WORK REQUEST: Using the listing below, set down each line from the line containing "We count height" through the line containing "A width such", both ends included, exactly and with nothing added.

*** Begin section ***
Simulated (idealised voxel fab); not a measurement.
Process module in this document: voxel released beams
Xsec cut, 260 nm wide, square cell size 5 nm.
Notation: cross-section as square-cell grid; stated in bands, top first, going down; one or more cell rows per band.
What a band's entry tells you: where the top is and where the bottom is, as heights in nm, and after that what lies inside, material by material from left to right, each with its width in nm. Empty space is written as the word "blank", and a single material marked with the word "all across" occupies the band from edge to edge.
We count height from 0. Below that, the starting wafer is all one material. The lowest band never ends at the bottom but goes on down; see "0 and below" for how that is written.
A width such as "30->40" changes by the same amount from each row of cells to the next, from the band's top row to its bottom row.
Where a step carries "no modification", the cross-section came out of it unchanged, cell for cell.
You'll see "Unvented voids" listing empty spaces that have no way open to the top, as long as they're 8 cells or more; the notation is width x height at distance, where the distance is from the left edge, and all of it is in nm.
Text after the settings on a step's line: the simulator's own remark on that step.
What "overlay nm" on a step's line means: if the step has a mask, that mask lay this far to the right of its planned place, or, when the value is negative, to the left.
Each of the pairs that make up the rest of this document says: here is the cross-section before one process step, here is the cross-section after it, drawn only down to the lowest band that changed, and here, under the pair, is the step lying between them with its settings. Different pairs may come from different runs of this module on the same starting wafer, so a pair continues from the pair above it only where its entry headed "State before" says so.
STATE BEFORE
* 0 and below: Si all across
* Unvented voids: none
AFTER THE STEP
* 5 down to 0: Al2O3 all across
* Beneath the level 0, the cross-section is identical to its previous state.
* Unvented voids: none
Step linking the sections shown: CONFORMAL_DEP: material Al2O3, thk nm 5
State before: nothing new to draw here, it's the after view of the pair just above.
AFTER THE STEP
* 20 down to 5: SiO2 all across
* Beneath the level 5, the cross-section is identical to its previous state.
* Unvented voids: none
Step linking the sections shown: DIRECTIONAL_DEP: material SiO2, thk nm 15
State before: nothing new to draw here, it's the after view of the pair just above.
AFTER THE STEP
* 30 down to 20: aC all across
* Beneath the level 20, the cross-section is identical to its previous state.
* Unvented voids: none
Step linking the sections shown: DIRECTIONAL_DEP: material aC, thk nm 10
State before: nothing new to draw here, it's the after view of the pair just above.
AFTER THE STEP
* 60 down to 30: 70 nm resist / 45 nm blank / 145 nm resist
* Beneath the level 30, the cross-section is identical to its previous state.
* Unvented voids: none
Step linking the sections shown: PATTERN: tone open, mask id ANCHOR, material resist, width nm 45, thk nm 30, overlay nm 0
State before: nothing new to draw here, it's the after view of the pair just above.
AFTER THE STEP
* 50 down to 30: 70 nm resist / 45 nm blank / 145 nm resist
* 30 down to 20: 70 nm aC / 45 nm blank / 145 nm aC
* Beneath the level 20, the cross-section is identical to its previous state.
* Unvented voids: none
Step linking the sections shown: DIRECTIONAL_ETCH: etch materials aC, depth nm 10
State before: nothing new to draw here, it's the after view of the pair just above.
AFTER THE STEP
*** End section ***

TASK ANSWER:
We count height from 0. Below that, the starting wafer is all one material. The lowest band never ends at the bottom but goes on down; see "0 and below" for how that is written.
A width such as "30->40" changes by the same amount from each row of cells to the next, from the band's top row to its bottom row.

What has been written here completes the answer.